|---|

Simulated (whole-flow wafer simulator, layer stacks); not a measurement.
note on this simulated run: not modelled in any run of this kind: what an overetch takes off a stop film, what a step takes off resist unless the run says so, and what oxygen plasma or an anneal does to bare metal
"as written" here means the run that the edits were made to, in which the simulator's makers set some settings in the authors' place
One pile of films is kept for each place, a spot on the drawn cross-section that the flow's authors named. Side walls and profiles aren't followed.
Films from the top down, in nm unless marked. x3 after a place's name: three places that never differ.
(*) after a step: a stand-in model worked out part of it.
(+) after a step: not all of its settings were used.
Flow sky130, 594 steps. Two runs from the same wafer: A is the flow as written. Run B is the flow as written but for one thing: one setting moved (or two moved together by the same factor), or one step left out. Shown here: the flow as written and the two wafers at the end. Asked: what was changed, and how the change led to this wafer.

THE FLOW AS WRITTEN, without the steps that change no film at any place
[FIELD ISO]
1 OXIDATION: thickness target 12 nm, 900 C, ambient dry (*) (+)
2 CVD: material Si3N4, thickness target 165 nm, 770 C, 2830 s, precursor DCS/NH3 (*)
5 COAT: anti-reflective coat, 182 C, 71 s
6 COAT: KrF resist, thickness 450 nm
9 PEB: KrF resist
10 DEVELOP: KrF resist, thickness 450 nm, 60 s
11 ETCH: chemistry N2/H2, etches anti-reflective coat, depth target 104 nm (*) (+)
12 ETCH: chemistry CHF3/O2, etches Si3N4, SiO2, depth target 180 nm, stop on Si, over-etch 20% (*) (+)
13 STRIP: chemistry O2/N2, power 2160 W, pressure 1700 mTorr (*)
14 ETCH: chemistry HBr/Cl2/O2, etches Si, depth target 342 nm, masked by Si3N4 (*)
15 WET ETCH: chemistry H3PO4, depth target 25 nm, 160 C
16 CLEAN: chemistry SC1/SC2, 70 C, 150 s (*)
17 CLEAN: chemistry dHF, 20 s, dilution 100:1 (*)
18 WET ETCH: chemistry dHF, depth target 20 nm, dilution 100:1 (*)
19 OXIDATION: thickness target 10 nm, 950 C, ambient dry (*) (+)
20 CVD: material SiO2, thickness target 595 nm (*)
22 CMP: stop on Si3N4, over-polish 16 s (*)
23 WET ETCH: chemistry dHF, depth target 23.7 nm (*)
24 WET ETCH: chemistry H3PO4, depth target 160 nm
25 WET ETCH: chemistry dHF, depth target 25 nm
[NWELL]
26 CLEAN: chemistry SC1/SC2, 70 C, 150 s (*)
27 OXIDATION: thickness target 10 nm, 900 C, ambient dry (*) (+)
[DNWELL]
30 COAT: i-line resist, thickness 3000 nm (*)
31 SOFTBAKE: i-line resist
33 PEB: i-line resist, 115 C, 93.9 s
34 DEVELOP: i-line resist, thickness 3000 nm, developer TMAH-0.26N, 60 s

|---|

Reproduce only this range: the first line of the data above through the line with "Films from the", both included, exactly as written.

_Written reply_
Simulated (whole-flow wafer simulator, layer stacks); not a measurement.
note on this simulated run: not modelled in any run of this kind: what an overetch takes off a stop film, what a step takes off resist unless the run says so, and what oxygen plasma or an anneal does to bare metal
"as written" here means the run that the edits were made to, in which the simulator's makers set some settings in the authors' place
One pile of films is kept for each place, a spot on the drawn cross-section that the flow's authors named. Side walls and profiles aren't followed.
Films from the top down, in nm unless marked. x3 after a place's name: three places that never differ.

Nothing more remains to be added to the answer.